- **Task item**: A faithful copy of the whole listing is the goal. Match it exactly.

━━ Extracted material
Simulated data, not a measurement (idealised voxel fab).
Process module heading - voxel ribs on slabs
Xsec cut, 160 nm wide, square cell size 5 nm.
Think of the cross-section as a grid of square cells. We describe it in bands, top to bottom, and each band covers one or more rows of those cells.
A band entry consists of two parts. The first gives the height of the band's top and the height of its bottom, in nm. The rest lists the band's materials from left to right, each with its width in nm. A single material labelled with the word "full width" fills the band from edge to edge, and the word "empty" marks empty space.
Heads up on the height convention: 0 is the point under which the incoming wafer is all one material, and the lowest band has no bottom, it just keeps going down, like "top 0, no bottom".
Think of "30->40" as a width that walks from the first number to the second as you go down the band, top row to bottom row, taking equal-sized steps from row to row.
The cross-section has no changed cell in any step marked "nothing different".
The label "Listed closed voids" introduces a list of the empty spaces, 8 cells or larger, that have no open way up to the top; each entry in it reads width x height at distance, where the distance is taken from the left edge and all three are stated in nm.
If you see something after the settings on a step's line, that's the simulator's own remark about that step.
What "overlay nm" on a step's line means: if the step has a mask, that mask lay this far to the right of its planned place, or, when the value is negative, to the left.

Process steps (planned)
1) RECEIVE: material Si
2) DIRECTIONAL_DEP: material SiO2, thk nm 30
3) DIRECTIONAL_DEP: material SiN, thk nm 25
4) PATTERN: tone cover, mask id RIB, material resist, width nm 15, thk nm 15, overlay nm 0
━━━━

- **Problem solution**:
Simulated data, not a measurement (idealised voxel fab).
Process module heading - voxel ribs on slabs
Xsec cut, 160 nm wide, square cell size 5 nm.
Think of the cross-section as a grid of square cells. We describe it in bands, top to bottom, and each band covers one or more rows of those cells.
A band entry consists of two parts. The first gives the height of the band's top and the height of its bottom, in nm. The rest lists the band's materials from left to right, each with its width in nm. A single material labelled with the word "full width" fills the band from edge to edge, and the word "empty" marks empty space.
Heads up on the height convention: 0 is the point under which the incoming wafer is all one material, and the lowest band has no bottom, it just keeps going down, like "top 0, no bottom".
Think of "30->40" as a width that walks from the first number to the second as you go down the band, top row to bottom row, taking equal-sized steps from row to row.
The cross-section has no changed cell in any step marked "nothing different".
The label "Listed closed voids" introduces a list of the empty spaces, 8 cells or larger, that have no open way up to the top; each entry in it reads width x height at distance, where the distance is taken from the left edge and all three are stated in nm.
If you see something after the settings on a step's line, that's the simulator's own remark about that step.
What "overlay nm" on a step's line means: if the step has a mask, that mask lay this far to the right of its planned place, or, when the value is negative, to the left.

Process steps (planned)
1) RECEIVE: material Si
2) DIRECTIONAL_DEP: material SiO2, thk nm 30
3) DIRECTIONAL_DEP: material SiN, thk nm 25
4) PATTERN: tone cover, mask id RIB, material resist, width nm 15, thk nm 15, overlay nm 0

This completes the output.